= Beginning of Section =

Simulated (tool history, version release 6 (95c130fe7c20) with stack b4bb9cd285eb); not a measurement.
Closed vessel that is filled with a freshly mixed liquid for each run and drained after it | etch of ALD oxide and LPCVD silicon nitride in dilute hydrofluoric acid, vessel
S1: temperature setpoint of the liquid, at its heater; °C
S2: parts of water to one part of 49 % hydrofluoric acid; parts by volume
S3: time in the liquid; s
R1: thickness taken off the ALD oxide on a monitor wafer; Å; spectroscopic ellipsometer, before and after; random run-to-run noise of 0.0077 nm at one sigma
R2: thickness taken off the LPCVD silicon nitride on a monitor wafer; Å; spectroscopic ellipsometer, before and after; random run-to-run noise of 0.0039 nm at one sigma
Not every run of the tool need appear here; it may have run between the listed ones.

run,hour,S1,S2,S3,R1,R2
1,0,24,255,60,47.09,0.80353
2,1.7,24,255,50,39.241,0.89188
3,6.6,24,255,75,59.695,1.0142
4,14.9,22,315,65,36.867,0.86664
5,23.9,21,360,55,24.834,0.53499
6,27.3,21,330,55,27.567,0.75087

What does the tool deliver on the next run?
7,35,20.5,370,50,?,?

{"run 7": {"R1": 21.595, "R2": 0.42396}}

= End of Section =

Work item
Would you reproduce the material above exactly as it reads?

Task answer
Simulated (tool history, version release 6 (95c130fe7c20) with stack b4bb9cd285eb); not a measurement.
Closed vessel that is filled with a freshly mixed liquid for each run and drained after it | etch of ALD oxide and LPCVD silicon nitride in dilute hydrofluoric acid, vessel
S1: temperature setpoint of the liquid, at its heater; °C
S2: parts of water to one part of 49 % hydrofluoric acid; parts by volume
S3: time in the liquid; s
R1: thickness taken off the ALD oxide on a monitor wafer; Å; spectroscopic ellipsometer, before and after; random run-to-run noise of 0.0077 nm at one sigma
R2: thickness taken off the LPCVD silicon nitride on a monitor wafer; Å; spectroscopic ellipsometer, before and after; random run-to-run noise of 0.0039 nm at one sigma
Not every run of the tool need appear here; it may have run between the listed ones.

run,hour,S1,S2,S3,R1,R2
1,0,24,255,60,47.09,0.80353
2,1.7,24,255,50,39.241,0.89188
3,6.6,24,255,75,59.695,1.0142
4,14.9,22,315,65,36.867,0.86664
5,23.9,21,360,55,24.834,0.53499
6,27.3,21,330,55,27.567,0.75087

What does the tool deliver on the next run?
7,35,20.5,370,50,?,?

{"run 7": {"R1": 21.595, "R2": 0.42396}}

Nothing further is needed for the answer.